## Work task
Repeat every record exactly as written.

..............................

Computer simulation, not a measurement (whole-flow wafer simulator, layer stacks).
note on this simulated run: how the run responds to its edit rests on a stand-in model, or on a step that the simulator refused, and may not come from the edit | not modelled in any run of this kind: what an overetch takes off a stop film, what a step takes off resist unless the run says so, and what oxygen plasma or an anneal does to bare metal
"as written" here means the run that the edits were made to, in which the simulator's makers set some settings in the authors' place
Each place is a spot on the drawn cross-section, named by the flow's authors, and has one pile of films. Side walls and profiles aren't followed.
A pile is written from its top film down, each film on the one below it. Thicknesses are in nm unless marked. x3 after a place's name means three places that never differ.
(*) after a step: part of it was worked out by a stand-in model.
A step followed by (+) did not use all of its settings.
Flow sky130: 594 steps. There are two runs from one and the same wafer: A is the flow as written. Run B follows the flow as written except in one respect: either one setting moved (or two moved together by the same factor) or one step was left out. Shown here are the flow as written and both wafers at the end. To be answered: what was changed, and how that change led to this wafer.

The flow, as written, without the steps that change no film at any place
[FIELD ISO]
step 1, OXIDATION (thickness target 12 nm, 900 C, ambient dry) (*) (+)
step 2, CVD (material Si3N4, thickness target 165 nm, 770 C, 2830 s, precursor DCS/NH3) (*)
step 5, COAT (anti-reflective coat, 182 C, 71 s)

..............................

## Written answer
Computer simulation, not a measurement (whole-flow wafer simulator, layer stacks).
note on this simulated run: how the run responds to its edit rests on a stand-in model, or on a step that the simulator refused, and may not come from the edit | not modelled in any run of this kind: what an overetch takes off a stop film, what a step takes off resist unless the run says so, and what oxygen plasma or an anneal does to bare metal
"as written" here means the run that the edits were made to, in which the simulator's makers set some settings in the authors' place
Each place is a spot on the drawn cross-section, named by the flow's authors, and has one pile of films. Side walls and profiles aren't followed.
A pile is written from its top film down, each film on the one below it. Thicknesses are in nm unless marked. x3 after a place's name means three places that never differ.
(*) after a step: part of it was worked out by a stand-in model.
A step followed by (+) did not use all of its settings.
Flow sky130: 594 steps. There are two runs from one and the same wafer: A is the flow as written. Run B follows the flow as written except in one respect: either one setting moved (or two moved together by the same factor) or one step was left out. Shown here are the flow as written and both wafers at the end. To be answered: what was changed, and how that change led to this wafer.

The flow, as written, without the steps that change no film at any place
[FIELD ISO]
step 1, OXIDATION (thickness target 12 nm, 900 C, ambient dry) (*) (+)
step 2, CVD (material Si3N4, thickness target 165 nm, 770 C, 2830 s, precursor DCS/NH3) (*)
step 5, COAT (anti-reflective coat, 182 C, 71 s)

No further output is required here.